(Study material)
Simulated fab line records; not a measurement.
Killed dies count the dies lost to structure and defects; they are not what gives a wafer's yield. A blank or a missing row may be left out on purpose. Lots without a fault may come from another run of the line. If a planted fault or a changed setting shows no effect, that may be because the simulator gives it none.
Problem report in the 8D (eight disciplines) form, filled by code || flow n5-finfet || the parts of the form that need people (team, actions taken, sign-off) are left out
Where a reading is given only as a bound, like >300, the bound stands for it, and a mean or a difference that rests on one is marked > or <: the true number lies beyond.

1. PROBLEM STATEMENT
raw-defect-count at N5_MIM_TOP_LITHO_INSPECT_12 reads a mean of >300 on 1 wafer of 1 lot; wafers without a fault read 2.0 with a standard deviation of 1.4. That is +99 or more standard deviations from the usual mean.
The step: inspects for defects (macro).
(End Study material)

→ Task item: No line may be left out; the records are to be transcribed in full.

→ Task response:
Simulated fab line records; not a measurement.
Killed dies count the dies lost to structure and defects; they are not what gives a wafer's yield. A blank or a missing row may be left out on purpose. Lots without a fault may come from another run of the line. If a planted fault or a changed setting shows no effect, that may be because the simulator gives it none.
Problem report in the 8D (eight disciplines) form, filled by code || flow n5-finfet || the parts of the form that need people (team, actions taken, sign-off) are left out
Where a reading is given only as a bound, like >300, the bound stands for it, and a mean or a difference that rests on one is marked > or <: the true number lies beyond.

1. PROBLEM STATEMENT
raw-defect-count at N5_MIM_TOP_LITHO_INSPECT_12 reads a mean of >300 on 1 wafer of 1 lot; wafers without a fault read 2.0 with a standard deviation of 1.4. That is +99 or more standard deviations from the usual mean.
The step: inspects for defects (macro).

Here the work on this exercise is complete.